_DATA UNDER STUDY_.
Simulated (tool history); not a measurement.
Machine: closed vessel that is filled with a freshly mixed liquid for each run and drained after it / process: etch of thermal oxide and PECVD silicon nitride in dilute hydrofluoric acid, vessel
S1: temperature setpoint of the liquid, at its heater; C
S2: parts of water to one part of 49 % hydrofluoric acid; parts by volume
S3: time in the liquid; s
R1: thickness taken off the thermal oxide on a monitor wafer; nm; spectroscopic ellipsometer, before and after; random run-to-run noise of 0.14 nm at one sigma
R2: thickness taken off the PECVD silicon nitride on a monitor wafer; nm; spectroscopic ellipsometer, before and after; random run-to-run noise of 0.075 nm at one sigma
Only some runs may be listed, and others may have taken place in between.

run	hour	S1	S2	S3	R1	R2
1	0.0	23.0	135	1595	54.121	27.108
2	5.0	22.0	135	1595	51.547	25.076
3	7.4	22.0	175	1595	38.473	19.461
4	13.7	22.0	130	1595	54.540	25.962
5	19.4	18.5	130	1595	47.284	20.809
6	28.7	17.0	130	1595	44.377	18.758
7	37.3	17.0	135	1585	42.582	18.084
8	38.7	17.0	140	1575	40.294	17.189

_ASSIGNMENT_. Set down the records above once more, exactly as given.

_YOUR SOLUTION_.
Simulated (tool history); not a measurement.
Machine: closed vessel that is filled with a freshly mixed liquid for each run and drained after it / process: etch of thermal oxide and PECVD silicon nitride in dilute hydrofluoric acid, vessel
S1: temperature setpoint of the liquid, at its heater; C
S2: parts of water to one part of 49 % hydrofluoric acid; parts by volume
S3: time in the liquid; s
R1: thickness taken off the thermal oxide on a monitor wafer; nm; spectroscopic ellipsometer, before and after; random run-to-run noise of 0.14 nm at one sigma
R2: thickness taken off the PECVD silicon nitride on a monitor wafer; nm; spectroscopic ellipsometer, before and after; random run-to-run noise of 0.075 nm at one sigma
Only some runs may be listed, and others may have taken place in between.

run	hour	S1	S2	S3	R1	R2
1	0.0	23.0	135	1595	54.121	27.108
2	5.0	22.0	135	1595	51.547	25.076
3	7.4	22.0	175	1595	38.473	19.461
4	13.7	22.0	130	1595	54.540	25.962
5	19.4	18.5	130	1595	47.284	20.809
6	28.7	17.0	130	1595	44.377	18.758
7	37.3	17.0	135	1585	42.582	18.084
8	38.7	17.0	140	1575	40.294	17.189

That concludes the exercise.